■ **GIVEN ENTRIES**
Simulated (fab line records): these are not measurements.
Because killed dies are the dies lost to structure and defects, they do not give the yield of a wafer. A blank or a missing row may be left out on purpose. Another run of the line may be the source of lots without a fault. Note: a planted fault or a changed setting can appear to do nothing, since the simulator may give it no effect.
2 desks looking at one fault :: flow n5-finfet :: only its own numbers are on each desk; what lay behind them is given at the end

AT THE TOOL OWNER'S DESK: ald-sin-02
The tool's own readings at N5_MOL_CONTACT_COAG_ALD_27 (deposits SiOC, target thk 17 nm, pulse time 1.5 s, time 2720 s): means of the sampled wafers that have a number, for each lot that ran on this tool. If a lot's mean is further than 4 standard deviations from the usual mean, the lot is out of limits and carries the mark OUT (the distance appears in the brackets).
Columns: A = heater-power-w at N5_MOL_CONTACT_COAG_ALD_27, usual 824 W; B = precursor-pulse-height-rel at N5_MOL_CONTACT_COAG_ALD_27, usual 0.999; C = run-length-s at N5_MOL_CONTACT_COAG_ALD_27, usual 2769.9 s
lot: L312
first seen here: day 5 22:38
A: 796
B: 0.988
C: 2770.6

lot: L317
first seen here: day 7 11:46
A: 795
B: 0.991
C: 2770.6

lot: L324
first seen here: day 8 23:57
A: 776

■ **REQUIREMENT**
Line by line, retype all of the records exactly.

■ **WRITTEN RESPONSE**
Simulated (fab line records): these are not measurements.
Because killed dies are the dies lost to structure and defects, they do not give the yield of a wafer. A blank or a missing row may be left out on purpose. Another run of the line may be the source of lots without a fault. Note: a planted fault or a changed setting can appear to do nothing, since the simulator may give it no effect.
2 desks looking at one fault :: flow n5-finfet :: only its own numbers are on each desk; what lay behind them is given at the end

AT THE TOOL OWNER'S DESK: ald-sin-02
The tool's own readings at N5_MOL_CONTACT_COAG_ALD_27 (deposits SiOC, target thk 17 nm, pulse time 1.5 s, time 2720 s): means of the sampled wafers that have a number, for each lot that ran on this tool. If a lot's mean is further than 4 standard deviations from the usual mean, the lot is out of limits and carries the mark OUT (the distance appears in the brackets).
Columns: A = heater-power-w at N5_MOL_CONTACT_COAG_ALD_27, usual 824 W; B = precursor-pulse-height-rel at N5_MOL_CONTACT_COAG_ALD_27, usual 0.999; C = run-length-s at N5_MOL_CONTACT_COAG_ALD_27, usual 2769.9 s
lot: L312
first seen here: day 5 22:38
A: 796
B: 0.988
C: 2770.6

lot: L317
first seen here: day 7 11:46
A: 795
B: 0.991
C: 2770.6

lot: L324
first seen here: day 8 23:57
A: 776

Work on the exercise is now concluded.